# Task item:
Print every line of the records below exactly as it reads.

↓

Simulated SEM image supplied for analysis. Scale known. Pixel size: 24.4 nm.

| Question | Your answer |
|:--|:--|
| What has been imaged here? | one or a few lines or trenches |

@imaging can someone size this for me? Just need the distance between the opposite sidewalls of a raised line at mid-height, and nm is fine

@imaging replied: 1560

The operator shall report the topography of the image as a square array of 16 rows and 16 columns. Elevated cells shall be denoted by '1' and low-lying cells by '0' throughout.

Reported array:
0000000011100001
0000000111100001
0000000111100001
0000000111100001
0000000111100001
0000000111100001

↑

# Task output:
Simulated SEM image supplied for analysis. Scale known. Pixel size: 24.4 nm.

| Question | Your answer |
|:--|:--|
| What has been imaged here? | one or a few lines or trenches |

@imaging can someone size this for me? Just need the distance between the opposite sidewalls of a raised line at mid-height, and nm is fine

@imaging replied: 1560

The operator shall report the topography of the image as a square array of 16 rows and 16 columns. Elevated cells shall be denoted by '1' and low-lying cells by '0' throughout.

Reported array:
0000000011100001
0000000111100001
0000000111100001
0000000111100001
0000000111100001
0000000111100001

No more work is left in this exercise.